_MATERIAL SHOWN_
Segment Open

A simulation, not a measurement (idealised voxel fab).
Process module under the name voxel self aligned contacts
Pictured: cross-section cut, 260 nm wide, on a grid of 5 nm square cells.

Segment Closed

_WORK REQUEST_
Output all records verbatim.

_TASK RESULT_
A simulation, not a measurement (idealised voxel fab).
Process module under the name voxel self aligned contacts
Pictured: cross-section cut, 260 nm wide, on a grid of 5 nm square cells.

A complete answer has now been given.